Excerpted records
· · · · · · ·

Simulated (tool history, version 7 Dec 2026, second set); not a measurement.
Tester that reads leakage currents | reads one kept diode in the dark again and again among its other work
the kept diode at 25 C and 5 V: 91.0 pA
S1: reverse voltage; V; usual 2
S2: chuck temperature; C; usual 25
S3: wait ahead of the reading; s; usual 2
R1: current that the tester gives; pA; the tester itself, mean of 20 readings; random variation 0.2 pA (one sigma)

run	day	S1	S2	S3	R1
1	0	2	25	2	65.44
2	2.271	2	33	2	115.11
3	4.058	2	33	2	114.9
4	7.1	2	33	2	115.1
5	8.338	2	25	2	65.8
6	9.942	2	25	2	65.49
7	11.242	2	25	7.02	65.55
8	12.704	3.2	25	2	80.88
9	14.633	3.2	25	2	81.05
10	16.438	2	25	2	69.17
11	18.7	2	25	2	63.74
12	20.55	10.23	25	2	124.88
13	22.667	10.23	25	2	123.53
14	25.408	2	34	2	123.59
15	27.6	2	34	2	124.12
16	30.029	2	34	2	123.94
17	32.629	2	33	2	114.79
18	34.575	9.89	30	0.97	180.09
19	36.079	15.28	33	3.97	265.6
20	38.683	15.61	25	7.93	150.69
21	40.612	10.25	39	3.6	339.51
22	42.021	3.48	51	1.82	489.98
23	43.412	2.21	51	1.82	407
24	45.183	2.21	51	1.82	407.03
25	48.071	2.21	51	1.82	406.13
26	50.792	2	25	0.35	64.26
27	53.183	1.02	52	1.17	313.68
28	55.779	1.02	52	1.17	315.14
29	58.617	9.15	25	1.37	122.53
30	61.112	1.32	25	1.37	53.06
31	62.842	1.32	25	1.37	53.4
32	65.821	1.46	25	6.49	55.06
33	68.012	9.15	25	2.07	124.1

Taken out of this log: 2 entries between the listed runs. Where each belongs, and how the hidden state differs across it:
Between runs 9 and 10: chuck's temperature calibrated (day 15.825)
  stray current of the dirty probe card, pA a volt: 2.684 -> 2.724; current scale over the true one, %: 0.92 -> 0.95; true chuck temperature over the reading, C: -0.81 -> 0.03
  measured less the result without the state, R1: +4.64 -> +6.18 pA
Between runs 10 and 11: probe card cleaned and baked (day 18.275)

· · · · · · ·

Up to and including the line with "R1: current that", output every line of the records above exactly, starting from the first; output nothing else.

Written reply
Simulated (tool history, version 7 Dec 2026, second set); not a measurement.
Tester that reads leakage currents | reads one kept diode in the dark again and again among its other work
the kept diode at 25 C and 5 V: 91.0 pA
S1: reverse voltage; V; usual 2
S2: chuck temperature; C; usual 25
S3: wait ahead of the reading; s; usual 2
R1: current that the tester gives; pA; the tester itself, mean of 20 readings; random variation 0.2 pA (one sigma)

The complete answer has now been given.